====================

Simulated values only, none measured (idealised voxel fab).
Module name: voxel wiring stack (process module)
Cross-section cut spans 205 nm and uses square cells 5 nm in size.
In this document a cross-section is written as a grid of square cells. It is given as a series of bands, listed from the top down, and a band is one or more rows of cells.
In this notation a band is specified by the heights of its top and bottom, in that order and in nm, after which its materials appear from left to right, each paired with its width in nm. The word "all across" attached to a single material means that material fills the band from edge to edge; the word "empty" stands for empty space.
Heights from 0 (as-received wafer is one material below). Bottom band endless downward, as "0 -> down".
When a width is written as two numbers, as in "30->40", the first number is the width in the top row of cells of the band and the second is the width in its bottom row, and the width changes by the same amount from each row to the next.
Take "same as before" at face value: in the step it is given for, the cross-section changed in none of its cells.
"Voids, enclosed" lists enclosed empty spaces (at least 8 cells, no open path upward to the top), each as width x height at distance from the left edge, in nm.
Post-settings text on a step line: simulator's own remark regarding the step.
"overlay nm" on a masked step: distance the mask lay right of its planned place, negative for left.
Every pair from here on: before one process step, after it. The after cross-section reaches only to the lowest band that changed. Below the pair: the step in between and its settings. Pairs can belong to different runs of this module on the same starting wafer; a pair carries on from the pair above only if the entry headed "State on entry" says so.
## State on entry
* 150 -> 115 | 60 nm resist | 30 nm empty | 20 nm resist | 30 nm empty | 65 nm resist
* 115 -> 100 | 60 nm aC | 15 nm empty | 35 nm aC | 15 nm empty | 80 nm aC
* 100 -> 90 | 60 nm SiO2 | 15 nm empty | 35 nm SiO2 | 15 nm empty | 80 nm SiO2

====================

## ACTIVITY
Everything in the listing needs to appear again exactly.

## YOUR RESPONSE
Simulated values only, none measured (idealised voxel fab).
Module name: voxel wiring stack (process module)
Cross-section cut spans 205 nm and uses square cells 5 nm in size.
In this document a cross-section is written as a grid of square cells. It is given as a series of bands, listed from the top down, and a band is one or more rows of cells.
In this notation a band is specified by the heights of its top and bottom, in that order and in nm, after which its materials appear from left to right, each paired with its width in nm. The word "all across" attached to a single material means that material fills the band from edge to edge; the word "empty" stands for empty space.
Heights from 0 (as-received wafer is one material below). Bottom band endless downward, as "0 -> down".
When a width is written as two numbers, as in "30->40", the first number is the width in the top row of cells of the band and the second is the width in its bottom row, and the width changes by the same amount from each row to the next.
Take "same as before" at face value: in the step it is given for, the cross-section changed in none of its cells.
"Voids, enclosed" lists enclosed empty spaces (at least 8 cells, no open path upward to the top), each as width x height at distance from the left edge, in nm.
Post-settings text on a step line: simulator's own remark regarding the step.
"overlay nm" on a masked step: distance the mask lay right of its planned place, negative for left.
Every pair from here on: before one process step, after it. The after cross-section reaches only to the lowest band that changed. Below the pair: the step in between and its settings. Pairs can belong to different runs of this module on the same starting wafer; a pair carries on from the pair above only if the entry headed "State on entry" says so.
## State on entry
* 150 -> 115 | 60 nm resist | 30 nm empty | 20 nm resist | 30 nm empty | 65 nm resist
* 115 -> 100 | 60 nm aC | 15 nm empty | 35 nm aC | 15 nm empty | 80 nm aC
* 100 -> 90 | 60 nm SiO2 | 15 nm empty | 35 nm SiO2 | 15 nm empty | 80 nm SiO2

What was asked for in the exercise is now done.